Top of DATA EXTRACTS

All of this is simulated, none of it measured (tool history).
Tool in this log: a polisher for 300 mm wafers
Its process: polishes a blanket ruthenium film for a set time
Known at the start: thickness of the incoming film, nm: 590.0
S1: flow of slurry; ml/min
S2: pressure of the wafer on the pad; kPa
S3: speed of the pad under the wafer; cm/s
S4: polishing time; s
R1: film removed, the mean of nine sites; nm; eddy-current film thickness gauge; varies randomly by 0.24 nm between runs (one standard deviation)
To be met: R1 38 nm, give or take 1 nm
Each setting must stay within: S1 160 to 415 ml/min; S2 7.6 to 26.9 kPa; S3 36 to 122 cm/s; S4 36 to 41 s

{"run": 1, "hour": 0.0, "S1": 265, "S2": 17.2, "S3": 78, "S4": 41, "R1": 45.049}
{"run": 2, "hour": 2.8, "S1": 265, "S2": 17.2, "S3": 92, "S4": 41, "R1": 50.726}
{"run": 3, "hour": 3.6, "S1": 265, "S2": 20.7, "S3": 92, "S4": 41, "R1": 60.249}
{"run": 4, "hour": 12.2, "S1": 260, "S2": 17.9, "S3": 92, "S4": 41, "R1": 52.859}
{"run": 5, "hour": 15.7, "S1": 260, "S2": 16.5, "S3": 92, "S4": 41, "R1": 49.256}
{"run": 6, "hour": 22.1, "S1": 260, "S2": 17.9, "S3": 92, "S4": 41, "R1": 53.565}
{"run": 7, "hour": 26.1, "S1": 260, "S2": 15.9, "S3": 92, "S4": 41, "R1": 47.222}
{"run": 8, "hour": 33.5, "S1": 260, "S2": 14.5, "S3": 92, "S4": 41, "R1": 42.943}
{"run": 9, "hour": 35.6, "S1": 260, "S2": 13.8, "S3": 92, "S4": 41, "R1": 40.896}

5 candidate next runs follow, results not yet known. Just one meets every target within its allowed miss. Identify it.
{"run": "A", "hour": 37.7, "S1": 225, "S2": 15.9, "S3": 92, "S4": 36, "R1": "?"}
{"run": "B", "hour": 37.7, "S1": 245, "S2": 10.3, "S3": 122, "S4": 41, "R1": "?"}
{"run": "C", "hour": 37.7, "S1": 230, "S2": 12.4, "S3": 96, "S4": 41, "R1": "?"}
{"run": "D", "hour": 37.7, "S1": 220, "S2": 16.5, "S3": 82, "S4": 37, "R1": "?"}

Bottom of DATA EXTRACTS

ASSIGNED TASK> Everything from the first line of the material through the line containing "S4: polishing time; s" is to be printed exactly; lines after that are to be left out.

TASK SOLUTION>
All of this is simulated, none of it measured (tool history).
Tool in this log: a polisher for 300 mm wafers
Its process: polishes a blanket ruthenium film for a set time
Known at the start: thickness of the incoming film, nm: 590.0
S1: flow of slurry; ml/min
S2: pressure of the wafer on the pad; kPa
S3: speed of the pad under the wafer; cm/s
S4: polishing time; s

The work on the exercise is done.